Work task → When you reach the records below, repeat each one exactly as written.

Data section →
********************

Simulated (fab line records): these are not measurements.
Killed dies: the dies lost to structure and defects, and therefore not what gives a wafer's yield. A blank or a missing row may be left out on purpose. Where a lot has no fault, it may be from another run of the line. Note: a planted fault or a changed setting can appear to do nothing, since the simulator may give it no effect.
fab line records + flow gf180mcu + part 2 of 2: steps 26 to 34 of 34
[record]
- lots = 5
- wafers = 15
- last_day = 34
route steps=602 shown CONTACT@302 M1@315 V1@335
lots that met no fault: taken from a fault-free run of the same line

********************

Exercise solution →
Simulated (fab line records): these are not measurements.
Killed dies: the dies lost to structure and defects, and therefore not what gives a wafer's yield. A blank or a missing row may be left out on purpose. Where a lot has no fault, it may be from another run of the line. Note: a planted fault or a changed setting can appear to do nothing, since the simulator may give it no effect.
fab line records + flow gf180mcu + part 2 of 2: steps 26 to 34 of 34
[record]
- lots = 5
- wafers = 15
- last_day = 34
route steps=602 shown CONTACT@302 M1@315 V1@335
lots that met no fault: taken from a fault-free run of the same line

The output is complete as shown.